___ Material supplied
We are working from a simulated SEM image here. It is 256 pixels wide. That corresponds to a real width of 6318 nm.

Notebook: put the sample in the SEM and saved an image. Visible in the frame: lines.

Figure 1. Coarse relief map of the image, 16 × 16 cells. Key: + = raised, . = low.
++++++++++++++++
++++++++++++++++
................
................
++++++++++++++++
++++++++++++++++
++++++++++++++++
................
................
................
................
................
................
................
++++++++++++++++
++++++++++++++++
______

§ Work item: Only the lines from the first line of the records through the line containing "Notebook: put the" should be repeated, exactly as they appear.

§ Answer space:
We are working from a simulated SEM image here. It is 256 pixels wide. That corresponds to a real width of 6318 nm.

Notebook: put the sample in the SEM and saved an image. Visible in the frame: lines.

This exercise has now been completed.